- _REQUIRED ACTION_
Start with the first line of the data and end with the line that holds "P2: etch of"; write out each one exactly.

**** DATA EXTRACTS
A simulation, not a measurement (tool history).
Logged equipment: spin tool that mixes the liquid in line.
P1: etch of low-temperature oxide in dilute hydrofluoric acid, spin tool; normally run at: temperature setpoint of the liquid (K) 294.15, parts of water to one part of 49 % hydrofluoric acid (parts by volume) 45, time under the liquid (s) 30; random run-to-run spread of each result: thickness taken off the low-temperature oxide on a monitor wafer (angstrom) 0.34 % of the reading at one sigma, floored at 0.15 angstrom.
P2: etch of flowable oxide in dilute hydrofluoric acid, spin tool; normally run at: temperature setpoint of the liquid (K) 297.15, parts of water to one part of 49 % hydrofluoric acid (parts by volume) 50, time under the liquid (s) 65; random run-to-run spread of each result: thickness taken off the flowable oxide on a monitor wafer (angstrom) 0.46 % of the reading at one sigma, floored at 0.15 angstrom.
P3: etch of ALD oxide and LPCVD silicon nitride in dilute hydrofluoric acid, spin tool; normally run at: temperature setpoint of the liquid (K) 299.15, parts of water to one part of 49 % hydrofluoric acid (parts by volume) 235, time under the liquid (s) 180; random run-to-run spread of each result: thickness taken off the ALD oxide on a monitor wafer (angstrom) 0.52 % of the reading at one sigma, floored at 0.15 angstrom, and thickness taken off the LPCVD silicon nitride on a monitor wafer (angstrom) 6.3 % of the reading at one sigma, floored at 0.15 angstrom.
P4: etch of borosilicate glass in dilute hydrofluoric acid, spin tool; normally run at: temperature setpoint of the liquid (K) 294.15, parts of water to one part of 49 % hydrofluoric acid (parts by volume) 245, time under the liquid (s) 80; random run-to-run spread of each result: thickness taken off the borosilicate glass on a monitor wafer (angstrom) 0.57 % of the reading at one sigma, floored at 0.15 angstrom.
********

- _TASK RESPONSE_
A simulation, not a measurement (tool history).
Logged equipment: spin tool that mixes the liquid in line.
P1: etch of low-temperature oxide in dilute hydrofluoric acid, spin tool; normally run at: temperature setpoint of the liquid (K) 294.15, parts of water to one part of 49 % hydrofluoric acid (parts by volume) 45, time under the liquid (s) 30; random run-to-run spread of each result: thickness taken off the low-temperature oxide on a monitor wafer (angstrom) 0.34 % of the reading at one sigma, floored at 0.15 angstrom.
P2: etch of flowable oxide in dilute hydrofluoric acid, spin tool; normally run at: temperature setpoint of the liquid (K) 297.15, parts of water to one part of 49 % hydrofluoric acid (parts by volume) 50, time under the liquid (s) 65; random run-to-run spread of each result: thickness taken off the flowable oxide on a monitor wafer (angstrom) 0.46 % of the reading at one sigma, floored at 0.15 angstrom.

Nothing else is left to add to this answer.